REQUIRED ACTION - Please output the entries below exactly as they are.

○ ○ ○ ○ ○
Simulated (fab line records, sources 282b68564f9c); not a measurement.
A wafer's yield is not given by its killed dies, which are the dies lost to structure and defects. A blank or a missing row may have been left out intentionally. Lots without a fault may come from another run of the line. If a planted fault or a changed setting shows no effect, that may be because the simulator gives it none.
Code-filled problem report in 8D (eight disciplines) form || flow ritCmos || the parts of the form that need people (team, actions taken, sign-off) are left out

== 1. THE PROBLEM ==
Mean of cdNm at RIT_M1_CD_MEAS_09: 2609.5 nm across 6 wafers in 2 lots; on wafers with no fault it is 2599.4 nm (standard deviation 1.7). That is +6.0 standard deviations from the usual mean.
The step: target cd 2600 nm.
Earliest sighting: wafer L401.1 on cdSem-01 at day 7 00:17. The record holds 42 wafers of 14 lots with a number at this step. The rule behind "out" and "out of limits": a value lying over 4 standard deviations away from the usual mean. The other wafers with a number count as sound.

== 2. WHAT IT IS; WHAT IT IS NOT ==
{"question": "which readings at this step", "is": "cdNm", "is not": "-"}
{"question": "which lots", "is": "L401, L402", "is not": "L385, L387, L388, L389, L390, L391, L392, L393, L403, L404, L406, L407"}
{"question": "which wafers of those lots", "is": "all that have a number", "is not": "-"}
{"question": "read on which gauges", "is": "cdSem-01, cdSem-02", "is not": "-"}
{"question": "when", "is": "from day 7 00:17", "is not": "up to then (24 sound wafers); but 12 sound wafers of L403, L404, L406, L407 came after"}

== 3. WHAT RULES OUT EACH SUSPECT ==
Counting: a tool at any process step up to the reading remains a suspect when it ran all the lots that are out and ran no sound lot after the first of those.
○ ○ ○ ○ ○

RESPONSE BOX -
Simulated (fab line records, sources 282b68564f9c); not a measurement.
A wafer's yield is not given by its killed dies, which are the dies lost to structure and defects. A blank or a missing row may have been left out intentionally. Lots without a fault may come from another run of the line. If a planted fault or a changed setting shows no effect, that may be because the simulator gives it none.
Code-filled problem report in 8D (eight disciplines) form || flow ritCmos || the parts of the form that need people (team, actions taken, sign-off) are left out

== 1. THE PROBLEM ==
Mean of cdNm at RIT_M1_CD_MEAS_09: 2609.5 nm across 6 wafers in 2 lots; on wafers with no fault it is 2599.4 nm (standard deviation 1.7). That is +6.0 standard deviations from the usual mean.
The step: target cd 2600 nm.
Earliest sighting: wafer L401.1 on cdSem-01 at day 7 00:17. The record holds 42 wafers of 14 lots with a number at this step. The rule behind "out" and "out of limits": a value lying over 4 standard deviations away from the usual mean. The other wafers with a number count as sound.

== 2. WHAT IT IS; WHAT IT IS NOT ==
{"question": "which readings at this step", "is": "cdNm", "is not": "-"}
{"question": "which lots", "is": "L401, L402", "is not": "L385, L387, L388, L389, L390, L391, L392, L393, L403, L404, L406, L407"}
{"question": "which wafers of those lots", "is": "all that have a number", "is not": "-"}
{"question": "read on which gauges", "is": "cdSem-01, cdSem-02", "is not": "-"}
{"question": "when", "is": "from day 7 00:17", "is not": "up to then (24 sound wafers); but 12 sound wafers of L403, L404, L406, L407 came after"}

== 3. WHAT RULES OUT EACH SUSPECT ==
Counting: a tool at any process step up to the reading remains a suspect when it ran all the lots that are out and ran no sound lot after the first of those.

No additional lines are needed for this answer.